= WORK ORDER =
Restate word for word the lines that begin the listing and end with the line holding "Run 9D, hour".

= GIVEN DATA =
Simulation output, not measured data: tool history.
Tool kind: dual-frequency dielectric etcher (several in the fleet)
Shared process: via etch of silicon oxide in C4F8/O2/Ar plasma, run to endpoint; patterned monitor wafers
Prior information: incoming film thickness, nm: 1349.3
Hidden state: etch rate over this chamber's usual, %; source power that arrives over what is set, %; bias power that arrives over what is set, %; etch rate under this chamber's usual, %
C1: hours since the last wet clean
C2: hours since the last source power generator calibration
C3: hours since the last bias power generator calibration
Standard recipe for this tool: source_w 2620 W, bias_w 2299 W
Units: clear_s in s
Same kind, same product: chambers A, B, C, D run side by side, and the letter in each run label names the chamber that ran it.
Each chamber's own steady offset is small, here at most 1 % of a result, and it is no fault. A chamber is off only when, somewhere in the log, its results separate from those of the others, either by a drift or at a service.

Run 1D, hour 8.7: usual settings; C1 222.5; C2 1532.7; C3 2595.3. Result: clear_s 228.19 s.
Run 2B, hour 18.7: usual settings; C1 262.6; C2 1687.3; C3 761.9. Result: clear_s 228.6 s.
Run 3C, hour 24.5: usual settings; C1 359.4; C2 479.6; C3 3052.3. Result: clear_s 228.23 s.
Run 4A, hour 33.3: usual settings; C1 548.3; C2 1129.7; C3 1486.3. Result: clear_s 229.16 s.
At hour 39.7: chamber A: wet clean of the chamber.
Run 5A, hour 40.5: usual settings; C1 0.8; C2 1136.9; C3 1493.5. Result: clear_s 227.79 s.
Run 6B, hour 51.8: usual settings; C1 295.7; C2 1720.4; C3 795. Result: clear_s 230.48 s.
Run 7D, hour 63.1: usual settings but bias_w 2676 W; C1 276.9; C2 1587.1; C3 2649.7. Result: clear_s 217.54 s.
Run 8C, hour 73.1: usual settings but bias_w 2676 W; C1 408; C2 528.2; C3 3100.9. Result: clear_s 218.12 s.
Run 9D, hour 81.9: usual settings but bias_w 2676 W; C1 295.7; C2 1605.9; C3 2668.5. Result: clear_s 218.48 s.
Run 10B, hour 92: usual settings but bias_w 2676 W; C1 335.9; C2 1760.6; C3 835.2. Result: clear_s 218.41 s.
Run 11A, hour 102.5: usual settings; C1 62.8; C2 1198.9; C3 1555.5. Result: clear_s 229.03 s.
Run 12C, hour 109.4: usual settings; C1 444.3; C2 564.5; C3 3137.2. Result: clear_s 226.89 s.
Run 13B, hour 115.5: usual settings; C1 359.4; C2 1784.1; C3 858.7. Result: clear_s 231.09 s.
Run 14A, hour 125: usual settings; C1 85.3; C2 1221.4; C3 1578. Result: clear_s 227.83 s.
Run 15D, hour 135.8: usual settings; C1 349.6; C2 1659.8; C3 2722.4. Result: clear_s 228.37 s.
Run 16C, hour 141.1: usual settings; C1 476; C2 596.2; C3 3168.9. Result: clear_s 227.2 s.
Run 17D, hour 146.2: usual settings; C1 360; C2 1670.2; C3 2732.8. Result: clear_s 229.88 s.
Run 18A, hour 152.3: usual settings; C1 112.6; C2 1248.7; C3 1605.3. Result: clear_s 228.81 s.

= EXERCISE OUTPUT =
Simulation output, not measured data: tool history.
Tool kind: dual-frequency dielectric etcher (several in the fleet)
Shared process: via etch of silicon oxide in C4F8/O2/Ar plasma, run to endpoint; patterned monitor wafers
Prior information: incoming film thickness, nm: 1349.3
Hidden state: etch rate over this chamber's usual, %; source power that arrives over what is set, %; bias power that arrives over what is set, %; etch rate under this chamber's usual, %
C1: hours since the last wet clean
C2: hours since the last source power generator calibration
C3: hours since the last bias power generator calibration
Standard recipe for this tool: source_w 2620 W, bias_w 2299 W
Units: clear_s in s
Same kind, same product: chambers A, B, C, D run side by side, and the letter in each run label names the chamber that ran it.
Each chamber's own steady offset is small, here at most 1 % of a result, and it is no fault. A chamber is off only when, somewhere in the log, its results separate from those of the others, either by a drift or at a service.

Run 1D, hour 8.7: usual settings; C1 222.5; C2 1532.7; C3 2595.3. Result: clear_s 228.19 s.
Run 2B, hour 18.7: usual settings; C1 262.6; C2 1687.3; C3 761.9. Result: clear_s 228.6 s.
Run 3C, hour 24.5: usual settings; C1 359.4; C2 479.6; C3 3052.3. Result: clear_s 228.23 s.
Run 4A, hour 33.3: usual settings; C1 548.3; C2 1129.7; C3 1486.3. Result: clear_s 229.16 s.
At hour 39.7: chamber A: wet clean of the chamber.
Run 5A, hour 40.5: usual settings; C1 0.8; C2 1136.9; C3 1493.5. Result: clear_s 227.79 s.
Run 6B, hour 51.8: usual settings; C1 295.7; C2 1720.4; C3 795. Result: clear_s 230.48 s.
Run 7D, hour 63.1: usual settings but bias_w 2676 W; C1 276.9; C2 1587.1; C3 2649.7. Result: clear_s 217.54 s.
Run 8C, hour 73.1: usual settings but bias_w 2676 W; C1 408; C2 528.2; C3 3100.9. Result: clear_s 218.12 s.
Run 9D, hour 81.9: usual settings but bias_w 2676 W; C1 295.7; C2 1605.9; C3 2668.5. Result: clear_s 218.48 s.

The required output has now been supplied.